-*-*-
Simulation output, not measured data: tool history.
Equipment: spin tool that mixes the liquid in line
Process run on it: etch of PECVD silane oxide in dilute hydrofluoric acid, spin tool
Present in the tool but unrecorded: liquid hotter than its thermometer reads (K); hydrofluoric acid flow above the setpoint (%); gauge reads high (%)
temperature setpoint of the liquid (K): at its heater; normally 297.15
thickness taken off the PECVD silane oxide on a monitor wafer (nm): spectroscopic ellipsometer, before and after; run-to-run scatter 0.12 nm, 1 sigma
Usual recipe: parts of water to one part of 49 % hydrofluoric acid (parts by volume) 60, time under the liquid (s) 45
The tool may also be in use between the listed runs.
-*-*-

== WORK ORDER ==
Give again each line of the listing above, keeping every word the same.

== WORKED SOLUTION ==
Simulation output, not measured data: tool history.
Equipment: spin tool that mixes the liquid in line
Process run on it: etch of PECVD silane oxide in dilute hydrofluoric acid, spin tool
Present in the tool but unrecorded: liquid hotter than its thermometer reads (K); hydrofluoric acid flow above the setpoint (%); gauge reads high (%)
temperature setpoint of the liquid (K): at its heater; normally 297.15
thickness taken off the PECVD silane oxide on a monitor wafer (nm): spectroscopic ellipsometer, before and after; run-to-run scatter 0.12 nm, 1 sigma
Usual recipe: parts of water to one part of 49 % hydrofluoric acid (parts by volume) 60, time under the liquid (s) 45
The tool may also be in use between the listed runs.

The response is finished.